WORK INSTRUCTION –
Which lines below fall between the one containing "top 55, bottom" and the one containing "top 15, bottom"? Repeat them exactly, counting both of those lines, and add nothing else.

EXTRACTED RECORDS –
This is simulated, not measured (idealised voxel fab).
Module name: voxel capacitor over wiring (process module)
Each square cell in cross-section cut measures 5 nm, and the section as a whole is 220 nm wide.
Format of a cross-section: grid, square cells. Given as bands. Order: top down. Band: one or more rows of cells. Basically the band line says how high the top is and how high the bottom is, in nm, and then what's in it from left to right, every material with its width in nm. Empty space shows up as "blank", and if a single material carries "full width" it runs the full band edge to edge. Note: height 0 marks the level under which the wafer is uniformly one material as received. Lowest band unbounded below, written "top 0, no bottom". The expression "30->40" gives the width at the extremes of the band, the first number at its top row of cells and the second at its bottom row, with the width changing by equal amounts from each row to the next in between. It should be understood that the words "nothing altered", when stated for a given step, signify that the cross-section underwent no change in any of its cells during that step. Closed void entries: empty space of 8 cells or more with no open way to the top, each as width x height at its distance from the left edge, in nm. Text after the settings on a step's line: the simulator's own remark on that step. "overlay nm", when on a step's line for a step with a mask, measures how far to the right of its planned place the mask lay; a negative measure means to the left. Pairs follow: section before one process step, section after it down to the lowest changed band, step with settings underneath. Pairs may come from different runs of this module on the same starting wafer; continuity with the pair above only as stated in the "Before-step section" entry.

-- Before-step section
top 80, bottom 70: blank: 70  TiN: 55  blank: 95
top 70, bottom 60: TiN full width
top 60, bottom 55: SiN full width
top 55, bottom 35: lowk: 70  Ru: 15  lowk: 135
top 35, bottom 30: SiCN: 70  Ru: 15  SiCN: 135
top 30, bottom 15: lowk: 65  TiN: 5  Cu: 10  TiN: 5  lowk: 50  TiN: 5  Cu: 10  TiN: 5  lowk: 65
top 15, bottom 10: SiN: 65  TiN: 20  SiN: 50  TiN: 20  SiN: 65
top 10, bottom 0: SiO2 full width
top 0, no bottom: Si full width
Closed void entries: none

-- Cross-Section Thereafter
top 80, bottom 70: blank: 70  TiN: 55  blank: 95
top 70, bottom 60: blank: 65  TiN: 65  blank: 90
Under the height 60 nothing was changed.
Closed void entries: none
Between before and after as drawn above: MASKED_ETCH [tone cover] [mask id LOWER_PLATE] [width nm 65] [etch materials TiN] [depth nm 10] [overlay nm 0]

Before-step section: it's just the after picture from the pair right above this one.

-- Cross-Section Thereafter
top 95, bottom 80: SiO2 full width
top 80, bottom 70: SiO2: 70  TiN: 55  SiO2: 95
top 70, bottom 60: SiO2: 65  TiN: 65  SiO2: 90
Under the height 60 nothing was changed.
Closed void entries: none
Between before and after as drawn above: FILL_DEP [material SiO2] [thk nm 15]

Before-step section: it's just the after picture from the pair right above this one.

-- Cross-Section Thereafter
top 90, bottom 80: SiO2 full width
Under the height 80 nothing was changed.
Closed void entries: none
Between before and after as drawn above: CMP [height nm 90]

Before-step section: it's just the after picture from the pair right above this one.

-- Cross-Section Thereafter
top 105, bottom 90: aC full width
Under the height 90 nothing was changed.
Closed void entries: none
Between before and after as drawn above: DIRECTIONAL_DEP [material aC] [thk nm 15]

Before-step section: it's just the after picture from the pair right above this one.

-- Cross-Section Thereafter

EXERCISE RESULT –
top 55, bottom 35: lowk: 70  Ru: 15  lowk: 135
top 35, bottom 30: SiCN: 70  Ru: 15  SiCN: 135
top 30, bottom 15: lowk: 65  TiN: 5  Cu: 10  TiN: 5  lowk: 50  TiN: 5  Cu: 10  TiN: 5  lowk: 65
top 15, bottom 10: SiN: 65  TiN: 20  SiN: 50  TiN: 20  SiN: 65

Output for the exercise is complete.